━━━ Information
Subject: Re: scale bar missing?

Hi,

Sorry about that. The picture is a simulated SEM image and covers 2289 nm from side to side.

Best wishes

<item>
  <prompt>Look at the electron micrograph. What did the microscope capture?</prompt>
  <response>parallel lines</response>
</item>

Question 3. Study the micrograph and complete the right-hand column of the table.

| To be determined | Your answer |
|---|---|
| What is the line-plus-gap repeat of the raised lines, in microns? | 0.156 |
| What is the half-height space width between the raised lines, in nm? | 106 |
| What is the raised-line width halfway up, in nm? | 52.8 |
━━━━━━

■ Requirement ■
Copy exactly the opening line of the material, the line bearing "nm? | 106 |", and every line between them. Include nothing else.

■ Answer space ■
Subject: Re: scale bar missing?

Hi,

Sorry about that. The picture is a simulated SEM image and covers 2289 nm from side to side.

Best wishes

<item>
  <prompt>Look at the electron micrograph. What did the microscope capture?</prompt>
  <response>parallel lines</response>
</item>

Question 3. Study the micrograph and complete the right-hand column of the table.

| To be determined | Your answer |
|---|---|
| What is the line-plus-gap repeat of the raised lines, in microns? | 0.156 |
| What is the half-height space width between the raised lines, in nm? | 106 |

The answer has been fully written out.